• **ASSIGNMENT**: Repeat exactly the lines of the entries below from the one with "The reading is taken at the split's own step." through the one with "Ti_of_TOP_METAL_SPUTTER_00.thk_nm (the simulator's", both ends included, and nothing else.

• **RECORD SET**:
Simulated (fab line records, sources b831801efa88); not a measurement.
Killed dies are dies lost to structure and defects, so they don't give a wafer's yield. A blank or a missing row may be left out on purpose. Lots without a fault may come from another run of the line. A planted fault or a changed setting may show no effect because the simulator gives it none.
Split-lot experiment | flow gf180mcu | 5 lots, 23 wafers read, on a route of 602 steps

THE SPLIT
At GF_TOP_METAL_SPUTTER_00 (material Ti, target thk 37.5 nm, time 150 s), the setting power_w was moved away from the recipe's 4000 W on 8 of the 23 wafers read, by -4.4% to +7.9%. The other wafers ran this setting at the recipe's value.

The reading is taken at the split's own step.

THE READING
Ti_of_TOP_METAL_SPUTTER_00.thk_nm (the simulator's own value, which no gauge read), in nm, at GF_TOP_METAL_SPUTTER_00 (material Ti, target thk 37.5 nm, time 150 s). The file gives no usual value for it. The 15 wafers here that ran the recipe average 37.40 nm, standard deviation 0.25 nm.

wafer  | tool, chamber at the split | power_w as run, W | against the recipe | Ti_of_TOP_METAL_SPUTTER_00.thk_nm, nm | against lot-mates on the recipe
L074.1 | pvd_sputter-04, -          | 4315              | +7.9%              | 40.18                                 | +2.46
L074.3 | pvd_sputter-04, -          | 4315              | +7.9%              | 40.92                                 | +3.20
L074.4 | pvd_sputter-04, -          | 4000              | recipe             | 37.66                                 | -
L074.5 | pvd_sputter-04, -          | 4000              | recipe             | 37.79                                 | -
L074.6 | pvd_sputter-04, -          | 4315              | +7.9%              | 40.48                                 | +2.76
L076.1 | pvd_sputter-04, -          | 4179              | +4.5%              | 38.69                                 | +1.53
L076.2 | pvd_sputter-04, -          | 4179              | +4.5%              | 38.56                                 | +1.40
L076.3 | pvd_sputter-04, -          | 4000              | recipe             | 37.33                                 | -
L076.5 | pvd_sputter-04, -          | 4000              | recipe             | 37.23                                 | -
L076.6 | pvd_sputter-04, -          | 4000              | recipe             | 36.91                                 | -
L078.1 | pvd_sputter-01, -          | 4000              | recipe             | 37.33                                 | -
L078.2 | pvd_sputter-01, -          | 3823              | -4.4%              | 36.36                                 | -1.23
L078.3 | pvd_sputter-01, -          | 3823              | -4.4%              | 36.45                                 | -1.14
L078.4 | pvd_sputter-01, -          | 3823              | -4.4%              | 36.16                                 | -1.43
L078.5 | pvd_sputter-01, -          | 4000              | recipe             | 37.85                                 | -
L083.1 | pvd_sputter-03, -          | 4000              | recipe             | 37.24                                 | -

• **EXERCISE ANSWER**:
The reading is taken at the split's own step.

THE READING
Ti_of_TOP_METAL_SPUTTER_00.thk_nm (the simulator's own value, which no gauge read), in nm, at GF_TOP_METAL_SPUTTER_00 (material Ti, target thk 37.5 nm, time 150 s). The file gives no usual value for it. The 15 wafers here that ran the recipe average 37.40 nm, standard deviation 0.25 nm.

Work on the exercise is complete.